## [EXERCISE]
Give the records again in full, exactly as written.

# # # #
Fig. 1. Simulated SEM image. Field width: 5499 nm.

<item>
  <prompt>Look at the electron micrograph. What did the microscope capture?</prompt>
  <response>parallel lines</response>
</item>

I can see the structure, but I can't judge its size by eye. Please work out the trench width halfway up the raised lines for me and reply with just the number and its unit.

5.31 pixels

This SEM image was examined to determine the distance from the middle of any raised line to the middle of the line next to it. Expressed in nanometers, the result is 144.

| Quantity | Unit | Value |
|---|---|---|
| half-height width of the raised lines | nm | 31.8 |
# # # #

## [PROBLEM SOLUTION]
Fig. 1. Simulated SEM image. Field width: 5499 nm.

<item>
  <prompt>Look at the electron micrograph. What did the microscope capture?</prompt>
  <response>parallel lines</response>
</item>

I can see the structure, but I can't judge its size by eye. Please work out the trench width halfway up the raised lines for me and reply with just the number and its unit.

5.31 pixels

This SEM image was examined to determine the distance from the middle of any raised line to the middle of the line next to it. Expressed in nanometers, the result is 144.

| Quantity | Unit | Value |
|---|---|---|
| half-height width of the raised lines | nm | 31.8 |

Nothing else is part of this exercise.